• Required action: Repeat each record that follows, keeping it identical.

= Beginning of Section =

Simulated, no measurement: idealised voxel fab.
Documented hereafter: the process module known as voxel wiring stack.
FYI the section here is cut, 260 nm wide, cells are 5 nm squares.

= End of Section =

• Exercise response:
Simulated, no measurement: idealised voxel fab.
Documented hereafter: the process module known as voxel wiring stack.
FYI the section here is cut, 260 nm wide, cells are 5 nm squares.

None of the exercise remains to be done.